SUPPLIED DATA ▸
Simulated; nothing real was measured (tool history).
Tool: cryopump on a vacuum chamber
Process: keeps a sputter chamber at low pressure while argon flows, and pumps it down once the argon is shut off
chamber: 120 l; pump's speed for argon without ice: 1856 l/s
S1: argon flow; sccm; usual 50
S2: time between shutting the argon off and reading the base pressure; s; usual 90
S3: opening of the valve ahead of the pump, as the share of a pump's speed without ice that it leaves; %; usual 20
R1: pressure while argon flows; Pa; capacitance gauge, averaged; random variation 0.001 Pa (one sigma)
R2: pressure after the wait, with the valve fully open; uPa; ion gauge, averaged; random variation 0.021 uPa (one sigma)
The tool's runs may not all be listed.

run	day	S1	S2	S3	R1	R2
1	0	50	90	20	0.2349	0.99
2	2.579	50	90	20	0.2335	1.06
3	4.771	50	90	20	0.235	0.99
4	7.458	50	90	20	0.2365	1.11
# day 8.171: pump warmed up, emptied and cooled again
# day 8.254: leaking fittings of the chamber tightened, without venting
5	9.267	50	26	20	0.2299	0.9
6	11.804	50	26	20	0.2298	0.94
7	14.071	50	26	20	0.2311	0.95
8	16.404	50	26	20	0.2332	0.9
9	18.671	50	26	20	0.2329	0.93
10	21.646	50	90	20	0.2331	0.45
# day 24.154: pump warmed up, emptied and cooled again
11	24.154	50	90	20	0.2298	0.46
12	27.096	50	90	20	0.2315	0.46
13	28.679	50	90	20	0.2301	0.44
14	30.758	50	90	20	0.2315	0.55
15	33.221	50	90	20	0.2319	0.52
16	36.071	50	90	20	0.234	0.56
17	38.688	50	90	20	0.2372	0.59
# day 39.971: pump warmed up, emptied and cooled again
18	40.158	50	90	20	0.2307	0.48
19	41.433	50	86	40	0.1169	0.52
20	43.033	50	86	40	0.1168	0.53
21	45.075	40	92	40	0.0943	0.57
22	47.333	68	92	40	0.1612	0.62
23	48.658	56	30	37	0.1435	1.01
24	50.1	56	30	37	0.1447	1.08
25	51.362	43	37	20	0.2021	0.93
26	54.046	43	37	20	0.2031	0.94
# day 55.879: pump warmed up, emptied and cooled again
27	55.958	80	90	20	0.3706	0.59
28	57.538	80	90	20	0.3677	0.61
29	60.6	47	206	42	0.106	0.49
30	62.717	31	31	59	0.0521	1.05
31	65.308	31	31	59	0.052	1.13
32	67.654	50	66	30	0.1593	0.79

REQUIREMENT ▸ Return nothing but the lines from the start of the listing above through the line containing "S2: time between", exactly as given.

ANSWER AREA ▸
Simulated; nothing real was measured (tool history).
Tool: cryopump on a vacuum chamber
Process: keeps a sputter chamber at low pressure while argon flows, and pumps it down once the argon is shut off
chamber: 120 l; pump's speed for argon without ice: 1856 l/s
S1: argon flow; sccm; usual 50
S2: time between shutting the argon off and reading the base pressure; s; usual 90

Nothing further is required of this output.